◆ ◆ ◆ ◆

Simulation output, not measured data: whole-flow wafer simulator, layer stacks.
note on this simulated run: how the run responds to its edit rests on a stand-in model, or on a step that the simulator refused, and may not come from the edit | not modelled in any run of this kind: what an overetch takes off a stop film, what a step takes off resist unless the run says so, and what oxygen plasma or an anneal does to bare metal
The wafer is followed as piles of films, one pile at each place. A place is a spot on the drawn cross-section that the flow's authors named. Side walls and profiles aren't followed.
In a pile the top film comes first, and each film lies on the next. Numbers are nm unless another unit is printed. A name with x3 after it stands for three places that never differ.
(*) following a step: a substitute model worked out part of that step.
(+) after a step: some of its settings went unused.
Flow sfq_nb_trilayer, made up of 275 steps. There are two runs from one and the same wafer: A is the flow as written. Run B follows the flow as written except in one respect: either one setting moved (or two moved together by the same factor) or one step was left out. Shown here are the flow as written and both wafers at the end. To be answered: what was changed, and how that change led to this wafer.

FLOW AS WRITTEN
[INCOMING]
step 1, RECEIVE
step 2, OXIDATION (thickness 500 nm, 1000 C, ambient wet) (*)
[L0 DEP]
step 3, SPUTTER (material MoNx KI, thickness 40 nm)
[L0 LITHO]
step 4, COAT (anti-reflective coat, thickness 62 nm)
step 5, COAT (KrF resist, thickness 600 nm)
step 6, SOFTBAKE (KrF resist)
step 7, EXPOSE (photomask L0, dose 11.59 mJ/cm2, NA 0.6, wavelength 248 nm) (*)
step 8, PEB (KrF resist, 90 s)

◆ ◆ ◆ ◆

Work task:
In the answer, give the lines from the first line of the data through the line with "step 7, EXPOSE", exactly as they appear and with no additions.

Problem solution:
Simulation output, not measured data: whole-flow wafer simulator, layer stacks.
note on this simulated run: how the run responds to its edit rests on a stand-in model, or on a step that the simulator refused, and may not come from the edit | not modelled in any run of this kind: what an overetch takes off a stop film, what a step takes off resist unless the run says so, and what oxygen plasma or an anneal does to bare metal
The wafer is followed as piles of films, one pile at each place. A place is a spot on the drawn cross-section that the flow's authors named. Side walls and profiles aren't followed.
In a pile the top film comes first, and each film lies on the next. Numbers are nm unless another unit is printed. A name with x3 after it stands for three places that never differ.
(*) following a step: a substitute model worked out part of that step.
(+) after a step: some of its settings went unused.
Flow sfq_nb_trilayer, made up of 275 steps. There are two runs from one and the same wafer: A is the flow as written. Run B follows the flow as written except in one respect: either one setting moved (or two moved together by the same factor) or one step was left out. Shown here are the flow as written and both wafers at the end. To be answered: what was changed, and how that change led to this wafer.

FLOW AS WRITTEN
[INCOMING]
step 1, RECEIVE
step 2, OXIDATION (thickness 500 nm, 1000 C, ambient wet) (*)
[L0 DEP]
step 3, SPUTTER (material MoNx KI, thickness 40 nm)
[L0 LITHO]
step 4, COAT (anti-reflective coat, thickness 62 nm)
step 5, COAT (KrF resist, thickness 600 nm)
step 6, SOFTBAKE (KrF resist)
step 7, EXPOSE (photomask L0, dose 11.59 mJ/cm2, NA 0.6, wavelength 248 nm) (*)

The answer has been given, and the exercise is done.